(Action item): Copy out the entries exactly, from the first line to the last.

(Record set):
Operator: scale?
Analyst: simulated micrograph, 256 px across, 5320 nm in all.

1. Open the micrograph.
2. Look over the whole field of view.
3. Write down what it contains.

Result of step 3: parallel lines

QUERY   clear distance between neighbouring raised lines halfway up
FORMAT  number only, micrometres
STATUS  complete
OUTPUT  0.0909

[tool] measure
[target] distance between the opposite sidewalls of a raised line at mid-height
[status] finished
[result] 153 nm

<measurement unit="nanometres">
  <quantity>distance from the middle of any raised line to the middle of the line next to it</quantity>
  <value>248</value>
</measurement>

(Exercise result):
Operator: scale?
Analyst: simulated micrograph, 256 px across, 5320 nm in all.

1. Open the micrograph.
2. Look over the whole field of view.
3. Write down what it contains.

Result of step 3: parallel lines

QUERY   clear distance between neighbouring raised lines halfway up
FORMAT  number only, micrometres
STATUS  complete
OUTPUT  0.0909

[tool] measure
[target] distance between the opposite sidewalls of a raised line at mid-height
[status] finished
[result] 153 nm

<measurement unit="nanometres">
  <quantity>distance from the middle of any raised line to the middle of the line next to it</quantity>
  <value>248</value>
</measurement>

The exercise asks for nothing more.